- DATA TO EXAMINE
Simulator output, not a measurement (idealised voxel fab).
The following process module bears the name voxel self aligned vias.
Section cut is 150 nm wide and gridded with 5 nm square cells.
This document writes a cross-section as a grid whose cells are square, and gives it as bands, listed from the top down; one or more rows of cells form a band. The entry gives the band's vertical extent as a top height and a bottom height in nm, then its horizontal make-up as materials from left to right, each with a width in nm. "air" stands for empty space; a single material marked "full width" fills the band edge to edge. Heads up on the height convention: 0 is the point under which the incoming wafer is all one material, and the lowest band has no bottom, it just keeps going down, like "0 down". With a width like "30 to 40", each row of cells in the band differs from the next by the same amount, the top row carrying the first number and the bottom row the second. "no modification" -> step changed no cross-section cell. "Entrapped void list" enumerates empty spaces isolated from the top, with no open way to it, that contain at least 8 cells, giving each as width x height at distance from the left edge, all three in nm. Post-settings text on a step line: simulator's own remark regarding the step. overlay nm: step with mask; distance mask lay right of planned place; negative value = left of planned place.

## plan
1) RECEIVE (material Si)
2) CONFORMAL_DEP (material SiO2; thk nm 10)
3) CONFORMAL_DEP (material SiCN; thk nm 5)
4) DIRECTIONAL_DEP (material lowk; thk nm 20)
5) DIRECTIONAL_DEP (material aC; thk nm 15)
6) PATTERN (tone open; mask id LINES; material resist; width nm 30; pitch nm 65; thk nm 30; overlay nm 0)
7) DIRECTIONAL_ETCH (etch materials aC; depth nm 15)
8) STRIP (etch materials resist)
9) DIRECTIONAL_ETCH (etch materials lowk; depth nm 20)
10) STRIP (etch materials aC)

- ACTION ITEM
Restate word for word only the lines running from the beginning of the data to the line holding "Section cut is", both included.

- TASK RESPONSE
Simulator output, not a measurement (idealised voxel fab).
The following process module bears the name voxel self aligned vias.
Section cut is 150 nm wide and gridded with 5 nm square cells.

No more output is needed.